## Information supplied
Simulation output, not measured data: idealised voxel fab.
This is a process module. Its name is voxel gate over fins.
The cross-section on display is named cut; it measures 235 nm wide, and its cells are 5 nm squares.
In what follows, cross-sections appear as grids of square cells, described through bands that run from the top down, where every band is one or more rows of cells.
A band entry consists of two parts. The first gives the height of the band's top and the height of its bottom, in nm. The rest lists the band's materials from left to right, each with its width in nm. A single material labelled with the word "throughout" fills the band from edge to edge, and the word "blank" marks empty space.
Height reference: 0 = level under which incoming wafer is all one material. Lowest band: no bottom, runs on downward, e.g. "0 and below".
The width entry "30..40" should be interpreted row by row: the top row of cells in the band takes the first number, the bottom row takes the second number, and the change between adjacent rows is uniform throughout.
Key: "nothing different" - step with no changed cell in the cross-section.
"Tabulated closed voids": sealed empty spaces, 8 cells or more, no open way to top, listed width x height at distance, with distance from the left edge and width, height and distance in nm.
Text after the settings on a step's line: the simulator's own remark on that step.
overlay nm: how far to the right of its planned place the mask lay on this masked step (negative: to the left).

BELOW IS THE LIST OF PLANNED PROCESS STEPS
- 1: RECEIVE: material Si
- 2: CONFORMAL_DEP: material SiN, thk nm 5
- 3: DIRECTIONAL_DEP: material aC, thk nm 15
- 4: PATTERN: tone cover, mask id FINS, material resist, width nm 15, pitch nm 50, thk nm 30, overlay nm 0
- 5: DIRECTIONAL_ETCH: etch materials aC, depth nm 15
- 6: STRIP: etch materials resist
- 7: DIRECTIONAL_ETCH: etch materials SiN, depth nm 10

## Required action
In the listing above, find the line with "The cross-section on" and the line with "In what follows, cross-sections", then print exactly those two lines and every line between them, and nothing more.

## Answer box
The cross-section on display is named cut; it measures 235 nm wide, and its cells are 5 nm squares.
In what follows, cross-sections appear as grids of square cells, described through bands that run from the top down, where every band is one or more rows of cells.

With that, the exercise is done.